ASSIGNED TASK → Only the lines from the one containing "0111111111110000" through the one containing "1111110000000000" should be printed, exactly as they appear below, with both ends included.

(RECORDS SHOWN begins)

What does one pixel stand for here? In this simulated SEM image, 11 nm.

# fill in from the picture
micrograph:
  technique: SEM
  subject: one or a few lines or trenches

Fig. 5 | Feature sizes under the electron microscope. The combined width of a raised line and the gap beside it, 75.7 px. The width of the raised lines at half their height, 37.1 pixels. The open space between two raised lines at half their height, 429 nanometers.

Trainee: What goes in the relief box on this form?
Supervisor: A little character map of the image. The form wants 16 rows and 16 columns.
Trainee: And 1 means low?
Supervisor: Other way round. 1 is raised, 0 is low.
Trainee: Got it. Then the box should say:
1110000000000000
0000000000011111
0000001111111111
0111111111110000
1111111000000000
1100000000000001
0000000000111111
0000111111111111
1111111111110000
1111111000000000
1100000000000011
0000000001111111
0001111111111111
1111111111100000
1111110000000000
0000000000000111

(RECORDS SHOWN ends)

EXERCISE RESULT →
0111111111110000
1111111000000000
1100000000000001
0000000000111111
0000111111111111
1111111111110000
1111111000000000
1100000000000011
0000000001111111
0001111111111111
1111111111100000
1111110000000000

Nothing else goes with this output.